►
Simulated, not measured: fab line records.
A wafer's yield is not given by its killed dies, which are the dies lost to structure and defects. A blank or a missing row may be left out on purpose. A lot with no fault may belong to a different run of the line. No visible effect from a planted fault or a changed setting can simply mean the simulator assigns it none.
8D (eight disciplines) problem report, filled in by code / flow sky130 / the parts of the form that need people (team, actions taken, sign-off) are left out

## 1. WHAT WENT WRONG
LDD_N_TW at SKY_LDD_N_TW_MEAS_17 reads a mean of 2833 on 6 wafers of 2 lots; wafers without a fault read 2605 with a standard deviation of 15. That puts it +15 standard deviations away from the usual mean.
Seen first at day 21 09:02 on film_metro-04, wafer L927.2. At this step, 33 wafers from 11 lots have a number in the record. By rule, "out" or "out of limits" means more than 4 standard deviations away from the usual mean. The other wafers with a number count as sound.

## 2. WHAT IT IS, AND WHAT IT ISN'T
◄

_WORK TASK_
Would you please write out all the entries exactly?

_TASK OUTPUT_
Simulated, not measured: fab line records.
A wafer's yield is not given by its killed dies, which are the dies lost to structure and defects. A blank or a missing row may be left out on purpose. A lot with no fault may belong to a different run of the line. No visible effect from a planted fault or a changed setting can simply mean the simulator assigns it none.
8D (eight disciplines) problem report, filled in by code / flow sky130 / the parts of the form that need people (team, actions taken, sign-off) are left out

## 1. WHAT WENT WRONG
LDD_N_TW at SKY_LDD_N_TW_MEAS_17 reads a mean of 2833 on 6 wafers of 2 lots; wafers without a fault read 2605 with a standard deviation of 15. That puts it +15 standard deviations away from the usual mean.
Seen first at day 21 09:02 on film_metro-04, wafer L927.2. At this step, 33 wafers from 11 lots have a number in the record. By rule, "out" or "out of limits" means more than 4 standard deviations away from the usual mean. The other wafers with a number count as sound.

## 2. WHAT IT IS, AND WHAT IT ISN'T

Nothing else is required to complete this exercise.